**Extracted data**
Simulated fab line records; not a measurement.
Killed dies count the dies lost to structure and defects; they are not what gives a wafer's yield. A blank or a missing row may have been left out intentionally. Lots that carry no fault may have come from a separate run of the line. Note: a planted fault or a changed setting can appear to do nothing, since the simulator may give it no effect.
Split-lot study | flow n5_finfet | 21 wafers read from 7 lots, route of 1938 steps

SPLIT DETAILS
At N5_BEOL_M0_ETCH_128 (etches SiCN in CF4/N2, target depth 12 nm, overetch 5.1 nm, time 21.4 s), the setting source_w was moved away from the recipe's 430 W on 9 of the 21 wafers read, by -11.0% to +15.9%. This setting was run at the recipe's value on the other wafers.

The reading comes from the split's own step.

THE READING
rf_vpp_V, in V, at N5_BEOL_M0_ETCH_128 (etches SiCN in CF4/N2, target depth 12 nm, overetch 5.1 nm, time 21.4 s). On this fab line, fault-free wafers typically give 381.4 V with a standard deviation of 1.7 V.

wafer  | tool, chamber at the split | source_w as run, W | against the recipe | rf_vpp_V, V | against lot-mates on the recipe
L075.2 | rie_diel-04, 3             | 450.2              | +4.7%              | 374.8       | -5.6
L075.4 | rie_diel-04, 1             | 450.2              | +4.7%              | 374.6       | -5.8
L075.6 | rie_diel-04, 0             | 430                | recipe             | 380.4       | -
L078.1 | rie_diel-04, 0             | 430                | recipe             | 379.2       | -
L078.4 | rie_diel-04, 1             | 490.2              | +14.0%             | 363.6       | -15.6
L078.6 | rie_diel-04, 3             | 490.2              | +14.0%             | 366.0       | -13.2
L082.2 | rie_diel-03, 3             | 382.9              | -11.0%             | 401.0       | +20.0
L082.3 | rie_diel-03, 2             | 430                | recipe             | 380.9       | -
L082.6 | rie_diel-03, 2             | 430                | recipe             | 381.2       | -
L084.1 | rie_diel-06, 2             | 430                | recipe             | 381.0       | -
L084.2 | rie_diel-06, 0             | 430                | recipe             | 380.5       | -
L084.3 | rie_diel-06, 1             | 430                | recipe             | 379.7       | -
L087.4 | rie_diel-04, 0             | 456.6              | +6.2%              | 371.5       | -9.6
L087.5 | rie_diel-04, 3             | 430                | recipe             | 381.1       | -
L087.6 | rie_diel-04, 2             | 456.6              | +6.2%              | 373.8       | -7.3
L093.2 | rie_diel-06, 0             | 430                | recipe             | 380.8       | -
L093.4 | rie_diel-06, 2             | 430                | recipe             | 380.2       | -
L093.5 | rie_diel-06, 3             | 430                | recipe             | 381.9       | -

**Work request**
Set down exactly the lines that begin the records and continue through the line bearing "L084.3 | rie_diel-06, 1"; include both ends.

**Problem solution**
Simulated fab line records; not a measurement.
Killed dies count the dies lost to structure and defects; they are not what gives a wafer's yield. A blank or a missing row may have been left out intentionally. Lots that carry no fault may have come from a separate run of the line. Note: a planted fault or a changed setting can appear to do nothing, since the simulator may give it no effect.
Split-lot study | flow n5_finfet | 21 wafers read from 7 lots, route of 1938 steps

SPLIT DETAILS
At N5_BEOL_M0_ETCH_128 (etches SiCN in CF4/N2, target depth 12 nm, overetch 5.1 nm, time 21.4 s), the setting source_w was moved away from the recipe's 430 W on 9 of the 21 wafers read, by -11.0% to +15.9%. This setting was run at the recipe's value on the other wafers.

The reading comes from the split's own step.

THE READING
rf_vpp_V, in V, at N5_BEOL_M0_ETCH_128 (etches SiCN in CF4/N2, target depth 12 nm, overetch 5.1 nm, time 21.4 s). On this fab line, fault-free wafers typically give 381.4 V with a standard deviation of 1.7 V.

wafer  | tool, chamber at the split | source_w as run, W | against the recipe | rf_vpp_V, V | against lot-mates on the recipe
L075.2 | rie_diel-04, 3             | 450.2              | +4.7%              | 374.8       | -5.6
L075.4 | rie_diel-04, 1             | 450.2              | +4.7%              | 374.6       | -5.8
L075.6 | rie_diel-04, 0             | 430                | recipe             | 380.4       | -
L078.1 | rie_diel-04, 0             | 430                | recipe             | 379.2       | -
L078.4 | rie_diel-04, 1             | 490.2              | +14.0%             | 363.6       | -15.6
L078.6 | rie_diel-04, 3             | 490.2              | +14.0%             | 366.0       | -13.2
L082.2 | rie_diel-03, 3             | 382.9              | -11.0%             | 401.0       | +20.0
L082.3 | rie_diel-03, 2             | 430                | recipe             | 380.9       | -
L082.6 | rie_diel-03, 2             | 430                | recipe             | 381.2       | -
L084.1 | rie_diel-06, 2             | 430                | recipe             | 381.0       | -
L084.2 | rie_diel-06, 0             | 430                | recipe             | 380.5       | -
L084.3 | rie_diel-06, 1             | 430                | recipe             | 379.7       | -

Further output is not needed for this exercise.